BRIEF:
Output every entry verbatim.

THE DATA:
--- START ---

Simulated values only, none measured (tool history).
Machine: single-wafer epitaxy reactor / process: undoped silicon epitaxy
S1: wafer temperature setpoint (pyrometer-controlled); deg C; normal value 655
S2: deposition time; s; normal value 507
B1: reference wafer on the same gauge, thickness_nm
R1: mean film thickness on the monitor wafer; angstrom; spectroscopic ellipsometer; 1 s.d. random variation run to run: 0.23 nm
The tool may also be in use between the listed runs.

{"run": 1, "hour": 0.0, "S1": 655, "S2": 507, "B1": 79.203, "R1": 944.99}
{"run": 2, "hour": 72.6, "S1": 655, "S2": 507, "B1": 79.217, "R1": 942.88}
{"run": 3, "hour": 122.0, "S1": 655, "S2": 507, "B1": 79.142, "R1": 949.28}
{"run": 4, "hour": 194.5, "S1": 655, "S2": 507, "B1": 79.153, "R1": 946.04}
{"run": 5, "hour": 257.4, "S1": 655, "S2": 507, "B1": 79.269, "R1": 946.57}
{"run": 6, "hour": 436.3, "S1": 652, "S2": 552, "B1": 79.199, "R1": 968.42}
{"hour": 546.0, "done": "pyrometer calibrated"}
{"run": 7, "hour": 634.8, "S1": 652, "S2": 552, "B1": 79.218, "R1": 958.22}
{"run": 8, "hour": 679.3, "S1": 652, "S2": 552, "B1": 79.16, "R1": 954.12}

--- END ---

YOUR RESPONSE:
Simulated values only, none measured (tool history).
Machine: single-wafer epitaxy reactor / process: undoped silicon epitaxy
S1: wafer temperature setpoint (pyrometer-controlled); deg C; normal value 655
S2: deposition time; s; normal value 507
B1: reference wafer on the same gauge, thickness_nm
R1: mean film thickness on the monitor wafer; angstrom; spectroscopic ellipsometer; 1 s.d. random variation run to run: 0.23 nm
The tool may also be in use between the listed runs.

{"run": 1, "hour": 0.0, "S1": 655, "S2": 507, "B1": 79.203, "R1": 944.99}
{"run": 2, "hour": 72.6, "S1": 655, "S2": 507, "B1": 79.217, "R1": 942.88}
{"run": 3, "hour": 122.0, "S1": 655, "S2": 507, "B1": 79.142, "R1": 949.28}
{"run": 4, "hour": 194.5, "S1": 655, "S2": 507, "B1": 79.153, "R1": 946.04}
{"run": 5, "hour": 257.4, "S1": 655, "S2": 507, "B1": 79.269, "R1": 946.57}
{"run": 6, "hour": 436.3, "S1": 652, "S2": 552, "B1": 79.199, "R1": 968.42}
{"hour": 546.0, "done": "pyrometer calibrated"}
{"run": 7, "hour": 634.8, "S1": 652, "S2": 552, "B1": 79.218, "R1": 958.22}
{"run": 8, "hour": 679.3, "S1": 652, "S2": 552, "B1": 79.16, "R1": 954.12}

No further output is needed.